Work request |
Give back the full listing exactly as written.

◆ ◆ ◆ ◆ ◆ ◆ ◆

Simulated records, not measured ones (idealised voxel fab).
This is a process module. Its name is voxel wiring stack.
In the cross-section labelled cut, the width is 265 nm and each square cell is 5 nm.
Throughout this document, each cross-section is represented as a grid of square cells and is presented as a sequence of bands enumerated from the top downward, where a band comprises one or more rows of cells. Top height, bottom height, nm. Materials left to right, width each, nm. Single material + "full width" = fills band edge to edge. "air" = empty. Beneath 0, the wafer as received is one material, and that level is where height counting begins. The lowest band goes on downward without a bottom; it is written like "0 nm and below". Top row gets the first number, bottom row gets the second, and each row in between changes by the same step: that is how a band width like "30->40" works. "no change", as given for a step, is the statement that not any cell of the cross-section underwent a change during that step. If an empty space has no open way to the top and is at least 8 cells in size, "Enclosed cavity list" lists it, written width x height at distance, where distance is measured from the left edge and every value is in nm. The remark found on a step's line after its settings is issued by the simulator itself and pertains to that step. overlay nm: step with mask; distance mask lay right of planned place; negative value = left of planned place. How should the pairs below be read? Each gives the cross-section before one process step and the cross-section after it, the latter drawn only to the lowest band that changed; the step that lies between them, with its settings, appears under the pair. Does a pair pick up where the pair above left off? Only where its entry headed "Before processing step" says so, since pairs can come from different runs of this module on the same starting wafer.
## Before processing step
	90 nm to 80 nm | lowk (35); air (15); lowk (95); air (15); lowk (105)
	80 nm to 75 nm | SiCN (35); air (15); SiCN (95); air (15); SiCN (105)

◆ ◆ ◆ ◆ ◆ ◆ ◆

Exercise result |
Simulated records, not measured ones (idealised voxel fab).
This is a process module. Its name is voxel wiring stack.
In the cross-section labelled cut, the width is 265 nm and each square cell is 5 nm.
Throughout this document, each cross-section is represented as a grid of square cells and is presented as a sequence of bands enumerated from the top downward, where a band comprises one or more rows of cells. Top height, bottom height, nm. Materials left to right, width each, nm. Single material + "full width" = fills band edge to edge. "air" = empty. Beneath 0, the wafer as received is one material, and that level is where height counting begins. The lowest band goes on downward without a bottom; it is written like "0 nm and below". Top row gets the first number, bottom row gets the second, and each row in between changes by the same step: that is how a band width like "30->40" works. "no change", as given for a step, is the statement that not any cell of the cross-section underwent a change during that step. If an empty space has no open way to the top and is at least 8 cells in size, "Enclosed cavity list" lists it, written width x height at distance, where distance is measured from the left edge and every value is in nm. The remark found on a step's line after its settings is issued by the simulator itself and pertains to that step. overlay nm: step with mask; distance mask lay right of planned place; negative value = left of planned place. How should the pairs below be read? Each gives the cross-section before one process step and the cross-section after it, the latter drawn only to the lowest band that changed; the step that lies between them, with its settings, appears under the pair. Does a pair pick up where the pair above left off? Only where its entry headed "Before processing step" says so, since pairs can come from different runs of this module on the same starting wafer.
## Before processing step
	90 nm to 80 nm | lowk (35); air (15); lowk (95); air (15); lowk (105)
	80 nm to 75 nm | SiCN (35); air (15); SiCN (95); air (15); SiCN (105)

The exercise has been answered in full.